## Work instruction
Starting with the opening line of the material, restate every line word for word, and end on the line containing "R2: thickness taken".

-- Given information follows --
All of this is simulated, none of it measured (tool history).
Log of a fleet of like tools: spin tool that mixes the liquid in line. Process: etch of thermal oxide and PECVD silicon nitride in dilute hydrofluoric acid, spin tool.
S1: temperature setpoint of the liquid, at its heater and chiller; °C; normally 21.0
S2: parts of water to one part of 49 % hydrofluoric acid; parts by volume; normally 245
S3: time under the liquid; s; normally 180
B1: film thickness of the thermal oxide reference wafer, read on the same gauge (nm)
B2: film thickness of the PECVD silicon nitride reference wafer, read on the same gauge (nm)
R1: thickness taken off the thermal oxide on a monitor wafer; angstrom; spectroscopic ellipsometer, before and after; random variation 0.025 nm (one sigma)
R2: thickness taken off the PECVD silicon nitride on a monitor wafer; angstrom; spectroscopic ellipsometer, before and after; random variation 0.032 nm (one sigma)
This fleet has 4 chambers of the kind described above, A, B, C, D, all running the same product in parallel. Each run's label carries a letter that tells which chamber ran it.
-- Given information concluded --

## Your solution
All of this is simulated, none of it measured (tool history).
Log of a fleet of like tools: spin tool that mixes the liquid in line. Process: etch of thermal oxide and PECVD silicon nitride in dilute hydrofluoric acid, spin tool.
S1: temperature setpoint of the liquid, at its heater and chiller; °C; normally 21.0
S2: parts of water to one part of 49 % hydrofluoric acid; parts by volume; normally 245
S3: time under the liquid; s; normally 180
B1: film thickness of the thermal oxide reference wafer, read on the same gauge (nm)
B2: film thickness of the PECVD silicon nitride reference wafer, read on the same gauge (nm)
R1: thickness taken off the thermal oxide on a monitor wafer; angstrom; spectroscopic ellipsometer, before and after; random variation 0.025 nm (one sigma)
R2: thickness taken off the PECVD silicon nitride on a monitor wafer; angstrom; spectroscopic ellipsometer, before and after; random variation 0.032 nm (one sigma)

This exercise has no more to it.